**Assignment**. Please return all of the entries below exactly as they are written.

**Entries supplied**.
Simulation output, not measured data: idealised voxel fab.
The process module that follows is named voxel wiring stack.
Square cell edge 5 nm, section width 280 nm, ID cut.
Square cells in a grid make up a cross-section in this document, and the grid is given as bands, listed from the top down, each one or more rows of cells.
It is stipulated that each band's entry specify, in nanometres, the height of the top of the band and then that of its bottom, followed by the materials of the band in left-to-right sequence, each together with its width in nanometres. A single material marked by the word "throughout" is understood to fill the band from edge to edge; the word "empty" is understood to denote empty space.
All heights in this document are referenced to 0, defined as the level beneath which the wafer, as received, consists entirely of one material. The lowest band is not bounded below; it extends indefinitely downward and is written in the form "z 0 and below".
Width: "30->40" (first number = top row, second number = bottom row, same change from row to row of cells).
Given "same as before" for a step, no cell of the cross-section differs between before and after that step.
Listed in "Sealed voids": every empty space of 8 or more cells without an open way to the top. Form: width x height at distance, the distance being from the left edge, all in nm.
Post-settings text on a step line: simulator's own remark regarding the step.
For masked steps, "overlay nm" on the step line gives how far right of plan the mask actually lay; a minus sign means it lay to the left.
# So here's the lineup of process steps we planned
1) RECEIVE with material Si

**Response area**.
Simulation output, not measured data: idealised voxel fab.
The process module that follows is named voxel wiring stack.
Square cell edge 5 nm, section width 280 nm, ID cut.
Square cells in a grid make up a cross-section in this document, and the grid is given as bands, listed from the top down, each one or more rows of cells.
It is stipulated that each band's entry specify, in nanometres, the height of the top of the band and then that of its bottom, followed by the materials of the band in left-to-right sequence, each together with its width in nanometres. A single material marked by the word "throughout" is understood to fill the band from edge to edge; the word "empty" is understood to denote empty space.
All heights in this document are referenced to 0, defined as the level beneath which the wafer, as received, consists entirely of one material. The lowest band is not bounded below; it extends indefinitely downward and is written in the form "z 0 and below".
Width: "30->40" (first number = top row, second number = bottom row, same change from row to row of cells).
Given "same as before" for a step, no cell of the cross-section differs between before and after that step.
Listed in "Sealed voids": every empty space of 8 or more cells without an open way to the top. Form: width x height at distance, the distance being from the left edge, all in nm.
Post-settings text on a step line: simulator's own remark regarding the step.
For masked steps, "overlay nm" on the step line gives how far right of plan the mask actually lay; a minus sign means it lay to the left.
# So here's the lineup of process steps we planned
1) RECEIVE with material Si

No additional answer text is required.